WORK ORDER:
Exactly the lines from the start of the data below through the line containing "The tool's runs may not all be listed." must be returned, and no others.

Start of Block

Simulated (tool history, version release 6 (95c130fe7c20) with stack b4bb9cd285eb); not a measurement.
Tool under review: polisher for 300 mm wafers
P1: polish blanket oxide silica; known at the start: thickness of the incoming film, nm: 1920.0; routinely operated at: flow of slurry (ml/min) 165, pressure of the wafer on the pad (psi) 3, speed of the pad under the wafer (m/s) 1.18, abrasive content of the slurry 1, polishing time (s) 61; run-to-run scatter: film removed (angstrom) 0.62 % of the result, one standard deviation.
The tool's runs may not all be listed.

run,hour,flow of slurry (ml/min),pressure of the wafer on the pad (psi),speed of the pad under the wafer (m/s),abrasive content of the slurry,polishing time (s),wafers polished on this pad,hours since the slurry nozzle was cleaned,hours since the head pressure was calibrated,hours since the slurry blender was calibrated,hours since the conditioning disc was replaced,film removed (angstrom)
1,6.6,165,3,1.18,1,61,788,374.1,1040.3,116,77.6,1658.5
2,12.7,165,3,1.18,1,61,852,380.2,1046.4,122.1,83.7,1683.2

End of Block

EXPECTED ANSWER:
Simulated (tool history, version release 6 (95c130fe7c20) with stack b4bb9cd285eb); not a measurement.
Tool under review: polisher for 300 mm wafers
P1: polish blanket oxide silica; known at the start: thickness of the incoming film, nm: 1920.0; routinely operated at: flow of slurry (ml/min) 165, pressure of the wafer on the pad (psi) 3, speed of the pad under the wafer (m/s) 1.18, abrasive content of the slurry 1, polishing time (s) 61; run-to-run scatter: film removed (angstrom) 0.62 % of the result, one standard deviation.
The tool's runs may not all be listed.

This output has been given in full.